● WORK ORDER
Down to the final line, write out the data below exactly.

----- RECORD EXTRACTS
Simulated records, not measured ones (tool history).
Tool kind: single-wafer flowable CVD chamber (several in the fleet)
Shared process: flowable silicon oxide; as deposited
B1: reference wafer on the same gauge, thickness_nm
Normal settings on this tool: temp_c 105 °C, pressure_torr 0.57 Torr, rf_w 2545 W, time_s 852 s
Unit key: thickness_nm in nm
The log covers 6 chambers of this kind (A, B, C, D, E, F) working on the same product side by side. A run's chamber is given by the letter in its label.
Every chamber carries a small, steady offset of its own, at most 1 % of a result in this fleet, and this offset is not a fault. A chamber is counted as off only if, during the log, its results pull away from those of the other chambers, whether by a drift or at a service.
----------

● TASK OUTPUT
Simulated records, not measured ones (tool history).
Tool kind: single-wafer flowable CVD chamber (several in the fleet)
Shared process: flowable silicon oxide; as deposited
B1: reference wafer on the same gauge, thickness_nm
Normal settings on this tool: temp_c 105 °C, pressure_torr 0.57 Torr, rf_w 2545 W, time_s 852 s
Unit key: thickness_nm in nm
The log covers 6 chambers of this kind (A, B, C, D, E, F) working on the same product side by side. A run's chamber is given by the letter in its label.
Every chamber carries a small, steady offset of its own, at most 1 % of a result in this fleet, and this offset is not a fault. A chamber is counted as off only if, during the log, its results pull away from those of the other chambers, whether by a drift or at a service.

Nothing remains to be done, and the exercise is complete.